--- Assigned task ---
Look through the data below for the line with "FIT RESULTS" and the line with "The same after", then output those two and all lines in between, exactly as written.

::: Entries shown :::
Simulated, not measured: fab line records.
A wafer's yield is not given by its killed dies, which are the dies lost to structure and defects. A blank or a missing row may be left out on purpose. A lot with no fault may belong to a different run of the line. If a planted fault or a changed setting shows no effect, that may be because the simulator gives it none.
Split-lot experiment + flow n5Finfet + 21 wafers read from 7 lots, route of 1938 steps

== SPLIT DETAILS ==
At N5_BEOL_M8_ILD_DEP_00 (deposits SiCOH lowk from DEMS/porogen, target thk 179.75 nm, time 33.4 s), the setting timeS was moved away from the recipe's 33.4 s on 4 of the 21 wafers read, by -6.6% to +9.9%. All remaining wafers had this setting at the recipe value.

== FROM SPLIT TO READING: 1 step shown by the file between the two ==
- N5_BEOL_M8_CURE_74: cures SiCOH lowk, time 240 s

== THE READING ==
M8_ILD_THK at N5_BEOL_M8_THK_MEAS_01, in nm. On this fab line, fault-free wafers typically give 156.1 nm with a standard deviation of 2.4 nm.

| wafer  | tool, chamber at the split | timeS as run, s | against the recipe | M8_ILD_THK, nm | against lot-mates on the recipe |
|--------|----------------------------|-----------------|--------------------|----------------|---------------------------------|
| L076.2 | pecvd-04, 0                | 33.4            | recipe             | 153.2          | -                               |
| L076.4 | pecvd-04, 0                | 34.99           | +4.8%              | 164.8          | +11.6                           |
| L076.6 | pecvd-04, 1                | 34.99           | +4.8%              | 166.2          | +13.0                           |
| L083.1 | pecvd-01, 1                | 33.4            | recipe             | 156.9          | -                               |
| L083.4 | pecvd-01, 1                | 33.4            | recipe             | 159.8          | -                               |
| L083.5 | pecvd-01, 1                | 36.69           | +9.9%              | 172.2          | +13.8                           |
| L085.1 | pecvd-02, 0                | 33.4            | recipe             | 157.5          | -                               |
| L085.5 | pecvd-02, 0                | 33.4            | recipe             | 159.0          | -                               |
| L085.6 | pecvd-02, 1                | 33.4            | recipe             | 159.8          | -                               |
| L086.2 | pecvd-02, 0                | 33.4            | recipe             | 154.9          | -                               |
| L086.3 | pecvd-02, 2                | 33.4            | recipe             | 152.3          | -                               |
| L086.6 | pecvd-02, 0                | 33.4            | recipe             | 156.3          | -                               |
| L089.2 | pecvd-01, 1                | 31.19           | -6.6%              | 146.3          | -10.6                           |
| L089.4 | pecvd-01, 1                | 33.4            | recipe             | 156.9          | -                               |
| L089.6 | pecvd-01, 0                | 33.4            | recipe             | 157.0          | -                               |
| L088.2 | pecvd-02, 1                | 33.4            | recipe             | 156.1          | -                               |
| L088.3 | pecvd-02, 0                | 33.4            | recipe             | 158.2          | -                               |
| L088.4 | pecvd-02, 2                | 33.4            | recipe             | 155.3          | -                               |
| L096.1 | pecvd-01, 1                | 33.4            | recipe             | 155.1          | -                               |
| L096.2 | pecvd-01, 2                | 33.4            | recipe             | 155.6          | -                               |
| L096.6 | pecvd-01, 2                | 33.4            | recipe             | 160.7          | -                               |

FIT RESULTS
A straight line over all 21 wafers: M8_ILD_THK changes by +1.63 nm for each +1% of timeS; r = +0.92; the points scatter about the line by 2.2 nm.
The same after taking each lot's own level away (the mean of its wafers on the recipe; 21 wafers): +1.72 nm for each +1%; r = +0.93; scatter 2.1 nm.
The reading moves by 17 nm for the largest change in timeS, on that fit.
:::

--- Solution ---
FIT RESULTS
A straight line over all 21 wafers: M8_ILD_THK changes by +1.63 nm for each +1% of timeS; r = +0.92; the points scatter about the line by 2.2 nm.
The same after taking each lot's own level away (the mean of its wafers on the recipe; 21 wafers): +1.72 nm for each +1%; r = +0.93; scatter 2.1 nm.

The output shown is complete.